**Action item**
Repeat the listing in full, preserving every character.

___ Information ___

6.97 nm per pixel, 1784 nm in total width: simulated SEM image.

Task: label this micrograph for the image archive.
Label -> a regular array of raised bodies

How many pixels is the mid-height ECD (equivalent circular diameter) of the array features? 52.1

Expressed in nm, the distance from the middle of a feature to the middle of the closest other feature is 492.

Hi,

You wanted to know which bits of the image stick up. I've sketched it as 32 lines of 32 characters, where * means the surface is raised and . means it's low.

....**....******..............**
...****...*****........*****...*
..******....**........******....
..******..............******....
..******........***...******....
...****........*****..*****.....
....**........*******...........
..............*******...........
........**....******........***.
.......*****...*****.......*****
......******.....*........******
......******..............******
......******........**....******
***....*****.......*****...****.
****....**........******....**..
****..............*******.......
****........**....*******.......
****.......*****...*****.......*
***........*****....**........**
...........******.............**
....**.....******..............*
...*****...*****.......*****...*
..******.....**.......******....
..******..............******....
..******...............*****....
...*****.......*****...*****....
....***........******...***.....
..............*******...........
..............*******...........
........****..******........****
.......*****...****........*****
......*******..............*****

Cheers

___

**Your solution**
6.97 nm per pixel, 1784 nm in total width: simulated SEM image.

Task: label this micrograph for the image archive.
Label -> a regular array of raised bodies

How many pixels is the mid-height ECD (equivalent circular diameter) of the array features? 52.1

Expressed in nm, the distance from the middle of a feature to the middle of the closest other feature is 492.

Hi,

You wanted to know which bits of the image stick up. I've sketched it as 32 lines of 32 characters, where * means the surface is raised and . means it's low.

....**....******..............**
...****...*****........*****...*
..******....**........******....
..******..............******....
..******........***...******....
...****........*****..*****.....
....**........*******...........
..............*******...........
........**....******........***.
.......*****...*****.......*****
......******.....*........******
......******..............******
......******........**....******
***....*****.......*****...****.
****....**........******....**..
****..............*******.......
****........**....*******.......
****.......*****...*****.......*
***........*****....**........**
...........******.............**
....**.....******..............*
...*****...*****.......*****...*
..******.....**.......******....
..******..............******....
..******...............*****....
...*****.......*****...*****....
....***........******...***.....
..............*******...........
..............*******...........
........****..******........****
.......*****...****........*****
......*******..............*****

Cheers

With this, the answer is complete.